Exercise: If a line contains "## THE METROLOGY DESK", it is the last one to write out; begin with the first line of the records and copy each exactly.

★ ★ ★ ★ ★ ★ ★

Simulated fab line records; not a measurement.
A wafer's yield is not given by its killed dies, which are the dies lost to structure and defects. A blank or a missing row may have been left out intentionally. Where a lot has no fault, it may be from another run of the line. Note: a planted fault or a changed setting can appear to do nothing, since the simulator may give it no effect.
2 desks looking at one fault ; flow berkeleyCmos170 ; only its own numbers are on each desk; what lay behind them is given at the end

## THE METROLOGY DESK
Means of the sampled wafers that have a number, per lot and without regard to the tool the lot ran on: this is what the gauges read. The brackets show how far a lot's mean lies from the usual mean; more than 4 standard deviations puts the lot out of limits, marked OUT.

★ ★ ★ ★ ★ ★ ★

Result:
Simulated fab line records; not a measurement.
A wafer's yield is not given by its killed dies, which are the dies lost to structure and defects. A blank or a missing row may have been left out intentionally. Where a lot has no fault, it may be from another run of the line. Note: a planted fault or a changed setting can appear to do nothing, since the simulator may give it no effect.
2 desks looking at one fault ; flow berkeleyCmos170 ; only its own numbers are on each desk; what lay behind them is given at the end

## THE METROLOGY DESK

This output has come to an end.